§ **Information**
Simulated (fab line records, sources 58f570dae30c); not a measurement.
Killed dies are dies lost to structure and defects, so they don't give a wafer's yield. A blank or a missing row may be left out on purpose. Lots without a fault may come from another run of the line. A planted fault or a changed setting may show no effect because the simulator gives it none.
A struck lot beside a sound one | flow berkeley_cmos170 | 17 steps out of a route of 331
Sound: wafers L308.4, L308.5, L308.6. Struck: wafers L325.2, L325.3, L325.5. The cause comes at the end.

§ **Assignment**
The whole listing above is to be reproduced without any slip.

§ **Exercise result**
Simulated (fab line records, sources 58f570dae30c); not a measurement.
Killed dies are dies lost to structure and defects, so they don't give a wafer's yield. A blank or a missing row may be left out on purpose. Lots without a fault may come from another run of the line. A planted fault or a changed setting may show no effect because the simulator gives it none.
A struck lot beside a sound one | flow berkeley_cmos170 | 17 steps out of a route of 331
Sound: wafers L308.4, L308.5, L308.6. Struck: wafers L325.2, L325.3, L325.5. The cause comes at the end.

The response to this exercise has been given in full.